DATASET EXCERPTS =
= = = = = = =
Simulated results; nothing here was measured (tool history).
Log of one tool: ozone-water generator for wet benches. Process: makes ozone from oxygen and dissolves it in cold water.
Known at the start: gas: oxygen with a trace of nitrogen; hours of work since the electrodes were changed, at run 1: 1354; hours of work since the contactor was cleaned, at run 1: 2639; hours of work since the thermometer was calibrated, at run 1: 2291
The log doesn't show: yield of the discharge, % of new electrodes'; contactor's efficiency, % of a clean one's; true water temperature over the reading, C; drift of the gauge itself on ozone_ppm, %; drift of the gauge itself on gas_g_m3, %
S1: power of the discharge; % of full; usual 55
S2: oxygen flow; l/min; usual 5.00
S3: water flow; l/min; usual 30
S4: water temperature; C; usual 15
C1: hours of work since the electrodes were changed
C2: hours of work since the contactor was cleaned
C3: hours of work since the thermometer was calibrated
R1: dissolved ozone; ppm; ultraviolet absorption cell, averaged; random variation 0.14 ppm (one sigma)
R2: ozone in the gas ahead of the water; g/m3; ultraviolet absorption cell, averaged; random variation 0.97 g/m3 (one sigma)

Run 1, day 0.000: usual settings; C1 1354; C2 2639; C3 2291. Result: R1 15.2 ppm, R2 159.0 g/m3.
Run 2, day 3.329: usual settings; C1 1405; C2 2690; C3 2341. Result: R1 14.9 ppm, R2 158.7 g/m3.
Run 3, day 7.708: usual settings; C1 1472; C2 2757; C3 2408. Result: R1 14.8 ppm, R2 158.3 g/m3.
= = = = = = =

WORK ORDER = Reproduce the entries above exactly, but only the lines between the line holding "S3: water flow; l/min; usual 30" and the line holding "Run 2, day 3.329: usual", inclusive.

TASK RESPONSE =
S3: water flow; l/min; usual 30
S4: water temperature; C; usual 15
C1: hours of work since the electrodes were changed
C2: hours of work since the contactor was cleaned
C3: hours of work since the thermometer was calibrated
R1: dissolved ozone; ppm; ultraviolet absorption cell, averaged; random variation 0.14 ppm (one sigma)
R2: ozone in the gas ahead of the water; g/m3; ultraviolet absorption cell, averaged; random variation 0.97 g/m3 (one sigma)

Run 1, day 0.000: usual settings; C1 1354; C2 2639; C3 2291. Result: R1 15.2 ppm, R2 159.0 g/m3.
Run 2, day 3.329: usual settings; C1 1405; C2 2690; C3 2341. Result: R1 14.9 ppm, R2 158.7 g/m3.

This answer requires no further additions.